__RECORDS PROVIDED__.
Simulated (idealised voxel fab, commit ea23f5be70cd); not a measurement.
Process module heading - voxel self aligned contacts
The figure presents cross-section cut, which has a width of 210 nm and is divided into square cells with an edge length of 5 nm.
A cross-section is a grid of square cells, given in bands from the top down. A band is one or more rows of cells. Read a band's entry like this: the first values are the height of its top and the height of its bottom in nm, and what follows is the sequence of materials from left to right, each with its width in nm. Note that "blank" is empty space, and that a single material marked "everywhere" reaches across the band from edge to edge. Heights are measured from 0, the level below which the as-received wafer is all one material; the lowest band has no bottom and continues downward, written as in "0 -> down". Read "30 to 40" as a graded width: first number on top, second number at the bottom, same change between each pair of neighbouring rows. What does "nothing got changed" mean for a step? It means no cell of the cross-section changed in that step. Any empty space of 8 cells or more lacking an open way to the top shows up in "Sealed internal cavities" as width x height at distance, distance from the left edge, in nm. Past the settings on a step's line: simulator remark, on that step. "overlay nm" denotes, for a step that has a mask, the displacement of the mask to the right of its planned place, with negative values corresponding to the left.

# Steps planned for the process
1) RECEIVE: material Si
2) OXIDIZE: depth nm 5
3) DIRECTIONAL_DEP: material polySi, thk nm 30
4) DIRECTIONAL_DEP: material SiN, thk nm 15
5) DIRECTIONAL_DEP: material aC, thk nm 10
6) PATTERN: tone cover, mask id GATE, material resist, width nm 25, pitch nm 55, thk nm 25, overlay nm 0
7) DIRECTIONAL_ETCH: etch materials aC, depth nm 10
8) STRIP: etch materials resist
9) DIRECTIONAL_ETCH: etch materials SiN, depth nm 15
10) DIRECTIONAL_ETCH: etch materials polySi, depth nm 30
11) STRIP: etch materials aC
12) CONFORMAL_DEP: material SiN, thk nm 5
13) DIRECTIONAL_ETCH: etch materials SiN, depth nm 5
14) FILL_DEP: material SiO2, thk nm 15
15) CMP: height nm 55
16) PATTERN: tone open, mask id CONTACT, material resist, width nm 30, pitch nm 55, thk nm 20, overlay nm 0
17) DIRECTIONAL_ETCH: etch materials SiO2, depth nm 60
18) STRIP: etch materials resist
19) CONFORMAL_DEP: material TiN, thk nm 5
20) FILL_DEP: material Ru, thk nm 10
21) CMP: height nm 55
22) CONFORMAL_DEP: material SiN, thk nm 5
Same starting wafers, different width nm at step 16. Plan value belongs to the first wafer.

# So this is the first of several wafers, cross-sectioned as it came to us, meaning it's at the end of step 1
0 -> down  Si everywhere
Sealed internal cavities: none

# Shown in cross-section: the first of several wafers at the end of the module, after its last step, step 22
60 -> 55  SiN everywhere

__EXERCISE__. The required output is the entries from their opening line through the line holding "The figure presents", repeated exactly, with both end lines kept.

__EXERCISE RESPONSE__.
Simulated (idealised voxel fab, commit ea23f5be70cd); not a measurement.
Process module heading - voxel self aligned contacts
The figure presents cross-section cut, which has a width of 210 nm and is divided into square cells with an edge length of 5 nm.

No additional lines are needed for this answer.